> [Activity]:
Line by line, reproduce exactly the beginning of the listing below, ending with the line that contains "Complete the caption" and adding nothing.

> [Input data]:
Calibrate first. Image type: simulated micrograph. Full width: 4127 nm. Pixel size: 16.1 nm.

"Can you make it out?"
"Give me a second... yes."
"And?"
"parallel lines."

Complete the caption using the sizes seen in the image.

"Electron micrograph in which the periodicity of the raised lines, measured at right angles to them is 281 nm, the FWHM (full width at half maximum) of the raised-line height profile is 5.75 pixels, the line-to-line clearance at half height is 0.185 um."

> [Your solution]:
Calibrate first. Image type: simulated micrograph. Full width: 4127 nm. Pixel size: 16.1 nm.

"Can you make it out?"
"Give me a second... yes."
"And?"
"parallel lines."

Complete the caption using the sizes seen in the image.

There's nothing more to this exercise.